**Action item**
When you answer, restate the entries below without altering anything.

**Entries provided**
::::

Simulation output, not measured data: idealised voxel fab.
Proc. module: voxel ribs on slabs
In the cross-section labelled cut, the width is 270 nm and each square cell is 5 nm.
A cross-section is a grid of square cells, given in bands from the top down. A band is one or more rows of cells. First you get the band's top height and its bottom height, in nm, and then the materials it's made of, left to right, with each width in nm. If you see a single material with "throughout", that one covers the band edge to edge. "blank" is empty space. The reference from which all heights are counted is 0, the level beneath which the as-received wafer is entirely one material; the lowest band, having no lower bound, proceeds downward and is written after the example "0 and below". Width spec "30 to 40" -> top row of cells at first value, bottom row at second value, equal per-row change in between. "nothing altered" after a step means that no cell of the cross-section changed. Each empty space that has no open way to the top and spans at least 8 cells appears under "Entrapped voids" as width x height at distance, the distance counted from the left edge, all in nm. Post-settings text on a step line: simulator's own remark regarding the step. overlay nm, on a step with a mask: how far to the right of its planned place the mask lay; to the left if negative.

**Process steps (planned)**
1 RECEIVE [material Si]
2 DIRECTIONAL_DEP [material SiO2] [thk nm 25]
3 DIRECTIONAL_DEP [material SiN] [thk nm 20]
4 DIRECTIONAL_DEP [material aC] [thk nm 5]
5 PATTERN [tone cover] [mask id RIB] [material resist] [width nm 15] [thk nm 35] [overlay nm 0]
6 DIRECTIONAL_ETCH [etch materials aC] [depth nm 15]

::::

**Written reply**
Simulation output, not measured data: idealised voxel fab.
Proc. module: voxel ribs on slabs
In the cross-section labelled cut, the width is 270 nm and each square cell is 5 nm.
A cross-section is a grid of square cells, given in bands from the top down. A band is one or more rows of cells. First you get the band's top height and its bottom height, in nm, and then the materials it's made of, left to right, with each width in nm. If you see a single material with "throughout", that one covers the band edge to edge. "blank" is empty space. The reference from which all heights are counted is 0, the level beneath which the as-received wafer is entirely one material; the lowest band, having no lower bound, proceeds downward and is written after the example "0 and below". Width spec "30 to 40" -> top row of cells at first value, bottom row at second value, equal per-row change in between. "nothing altered" after a step means that no cell of the cross-section changed. Each empty space that has no open way to the top and spans at least 8 cells appears under "Entrapped voids" as width x height at distance, the distance counted from the left edge, all in nm. Post-settings text on a step line: simulator's own remark regarding the step. overlay nm, on a step with a mask: how far to the right of its planned place the mask lay; to the left if negative.

**Process steps (planned)**
1 RECEIVE [material Si]
2 DIRECTIONAL_DEP [material SiO2] [thk nm 25]
3 DIRECTIONAL_DEP [material SiN] [thk nm 20]
4 DIRECTIONAL_DEP [material aC] [thk nm 5]
5 PATTERN [tone cover] [mask id RIB] [material resist] [width nm 15] [thk nm 35] [overlay nm 0]
6 DIRECTIONAL_ETCH [etch materials aC] [depth nm 15]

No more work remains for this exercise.